§ Work instruction
Each record should be reproduced exactly.

§ Entries supplied
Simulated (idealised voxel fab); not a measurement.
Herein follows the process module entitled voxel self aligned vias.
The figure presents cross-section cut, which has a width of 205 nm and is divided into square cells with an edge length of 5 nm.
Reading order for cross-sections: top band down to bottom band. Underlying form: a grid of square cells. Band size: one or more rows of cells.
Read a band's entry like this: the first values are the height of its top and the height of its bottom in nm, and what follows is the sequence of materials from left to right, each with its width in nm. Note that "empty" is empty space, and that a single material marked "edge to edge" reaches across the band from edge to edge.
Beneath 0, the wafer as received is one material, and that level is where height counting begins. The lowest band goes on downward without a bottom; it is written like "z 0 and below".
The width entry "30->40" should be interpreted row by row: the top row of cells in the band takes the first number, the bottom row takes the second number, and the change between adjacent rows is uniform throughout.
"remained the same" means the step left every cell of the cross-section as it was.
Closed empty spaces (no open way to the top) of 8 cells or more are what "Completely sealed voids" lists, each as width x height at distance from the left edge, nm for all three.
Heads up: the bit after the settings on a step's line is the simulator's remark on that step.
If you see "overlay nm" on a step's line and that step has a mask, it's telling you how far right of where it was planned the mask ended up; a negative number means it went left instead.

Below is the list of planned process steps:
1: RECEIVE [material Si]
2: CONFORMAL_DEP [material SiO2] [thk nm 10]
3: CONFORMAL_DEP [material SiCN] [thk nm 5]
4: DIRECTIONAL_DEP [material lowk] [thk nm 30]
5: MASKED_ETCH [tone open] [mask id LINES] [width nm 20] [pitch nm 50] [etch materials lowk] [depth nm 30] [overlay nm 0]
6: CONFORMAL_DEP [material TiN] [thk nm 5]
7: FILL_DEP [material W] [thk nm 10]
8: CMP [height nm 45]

§ Expected answer
Simulated (idealised voxel fab); not a measurement.
Herein follows the process module entitled voxel self aligned vias.
The figure presents cross-section cut, which has a width of 205 nm and is divided into square cells with an edge length of 5 nm.
Reading order for cross-sections: top band down to bottom band. Underlying form: a grid of square cells. Band size: one or more rows of cells.
Read a band's entry like this: the first values are the height of its top and the height of its bottom in nm, and what follows is the sequence of materials from left to right, each with its width in nm. Note that "empty" is empty space, and that a single material marked "edge to edge" reaches across the band from edge to edge.
Beneath 0, the wafer as received is one material, and that level is where height counting begins. The lowest band goes on downward without a bottom; it is written like "z 0 and below".
The width entry "30->40" should be interpreted row by row: the top row of cells in the band takes the first number, the bottom row takes the second number, and the change between adjacent rows is uniform throughout.
"remained the same" means the step left every cell of the cross-section as it was.
Closed empty spaces (no open way to the top) of 8 cells or more are what "Completely sealed voids" lists, each as width x height at distance from the left edge, nm for all three.
Heads up: the bit after the settings on a step's line is the simulator's remark on that step.
If you see "overlay nm" on a step's line and that step has a mask, it's telling you how far right of where it was planned the mask ended up; a negative number means it went left instead.

Below is the list of planned process steps:
1: RECEIVE [material Si]
2: CONFORMAL_DEP [material SiO2] [thk nm 10]
3: CONFORMAL_DEP [material SiCN] [thk nm 5]
4: DIRECTIONAL_DEP [material lowk] [thk nm 30]
5: MASKED_ETCH [tone open] [mask id LINES] [width nm 20] [pitch nm 50] [etch materials lowk] [depth nm 30] [overlay nm 0]
6: CONFORMAL_DEP [material TiN] [thk nm 5]
7: FILL_DEP [material W] [thk nm 10]
8: CMP [height nm 45]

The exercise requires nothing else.